_ASSIGNED TASK_
Go through the entries and write each one out again unchanged.

(PROVIDED RECORDS Opens)

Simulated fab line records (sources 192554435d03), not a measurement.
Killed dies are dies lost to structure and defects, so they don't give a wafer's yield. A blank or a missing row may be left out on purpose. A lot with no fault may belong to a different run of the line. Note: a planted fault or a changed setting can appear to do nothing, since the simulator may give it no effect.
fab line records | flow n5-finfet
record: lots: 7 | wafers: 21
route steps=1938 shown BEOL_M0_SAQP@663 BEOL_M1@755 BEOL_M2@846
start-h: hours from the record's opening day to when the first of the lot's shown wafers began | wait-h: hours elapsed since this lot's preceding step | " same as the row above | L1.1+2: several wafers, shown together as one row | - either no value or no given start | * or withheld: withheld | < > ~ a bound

(PROVIDED RECORDS Closes)

_WRITTEN REPLY_
Simulated fab line records (sources 192554435d03), not a measurement.
Killed dies are dies lost to structure and defects, so they don't give a wafer's yield. A blank or a missing row may be left out on purpose. A lot with no fault may belong to a different run of the line. Note: a planted fault or a changed setting can appear to do nothing, since the simulator may give it no effect.
fab line records | flow n5-finfet
record: lots: 7 | wafers: 21
route steps=1938 shown BEOL_M0_SAQP@663 BEOL_M1@755 BEOL_M2@846
start-h: hours from the record's opening day to when the first of the lot's shown wafers began | wait-h: hours elapsed since this lot's preceding step | " same as the row above | L1.1+2: several wafers, shown together as one row | - either no value or no given start | * or withheld: withheld | < > ~ a bound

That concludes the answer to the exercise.